**RECORD EXTRACTS**
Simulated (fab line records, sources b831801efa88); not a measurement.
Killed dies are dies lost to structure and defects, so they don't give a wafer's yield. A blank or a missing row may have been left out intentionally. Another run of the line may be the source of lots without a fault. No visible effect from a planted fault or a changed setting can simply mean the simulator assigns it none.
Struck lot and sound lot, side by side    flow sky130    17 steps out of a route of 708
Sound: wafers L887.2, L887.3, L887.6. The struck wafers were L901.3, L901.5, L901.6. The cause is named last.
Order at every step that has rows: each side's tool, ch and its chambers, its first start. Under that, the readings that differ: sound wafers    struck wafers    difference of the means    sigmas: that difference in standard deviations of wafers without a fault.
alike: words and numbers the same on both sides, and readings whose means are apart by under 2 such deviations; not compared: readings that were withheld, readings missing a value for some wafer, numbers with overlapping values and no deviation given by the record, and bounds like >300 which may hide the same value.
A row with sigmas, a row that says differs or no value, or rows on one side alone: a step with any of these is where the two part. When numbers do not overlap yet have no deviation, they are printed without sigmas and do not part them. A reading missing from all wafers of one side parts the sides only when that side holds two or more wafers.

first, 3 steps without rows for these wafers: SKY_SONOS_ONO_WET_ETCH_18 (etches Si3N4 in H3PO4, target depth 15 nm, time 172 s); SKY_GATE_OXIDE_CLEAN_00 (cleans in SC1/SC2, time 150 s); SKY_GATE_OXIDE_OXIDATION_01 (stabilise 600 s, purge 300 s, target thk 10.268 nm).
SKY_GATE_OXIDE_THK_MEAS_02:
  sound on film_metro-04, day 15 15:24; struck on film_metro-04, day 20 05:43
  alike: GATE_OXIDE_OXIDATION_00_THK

**WORK ITEM**
What is needed is the full listing, reproduced exactly.

**RESPONSE BOX**
Simulated (fab line records, sources b831801efa88); not a measurement.
Killed dies are dies lost to structure and defects, so they don't give a wafer's yield. A blank or a missing row may have been left out intentionally. Another run of the line may be the source of lots without a fault. No visible effect from a planted fault or a changed setting can simply mean the simulator assigns it none.
Struck lot and sound lot, side by side    flow sky130    17 steps out of a route of 708
Sound: wafers L887.2, L887.3, L887.6. The struck wafers were L901.3, L901.5, L901.6. The cause is named last.
Order at every step that has rows: each side's tool, ch and its chambers, its first start. Under that, the readings that differ: sound wafers    struck wafers    difference of the means    sigmas: that difference in standard deviations of wafers without a fault.
alike: words and numbers the same on both sides, and readings whose means are apart by under 2 such deviations; not compared: readings that were withheld, readings missing a value for some wafer, numbers with overlapping values and no deviation given by the record, and bounds like >300 which may hide the same value.
A row with sigmas, a row that says differs or no value, or rows on one side alone: a step with any of these is where the two part. When numbers do not overlap yet have no deviation, they are printed without sigmas and do not part them. A reading missing from all wafers of one side parts the sides only when that side holds two or more wafers.

first, 3 steps without rows for these wafers: SKY_SONOS_ONO_WET_ETCH_18 (etches Si3N4 in H3PO4, target depth 15 nm, time 172 s); SKY_GATE_OXIDE_CLEAN_00 (cleans in SC1/SC2, time 150 s); SKY_GATE_OXIDE_OXIDATION_01 (stabilise 600 s, purge 300 s, target thk 10.268 nm).
SKY_GATE_OXIDE_THK_MEAS_02:
  sound on film_metro-04, day 15 15:24; struck on film_metro-04, day 20 05:43
  alike: GATE_OXIDE_OXIDATION_00_THK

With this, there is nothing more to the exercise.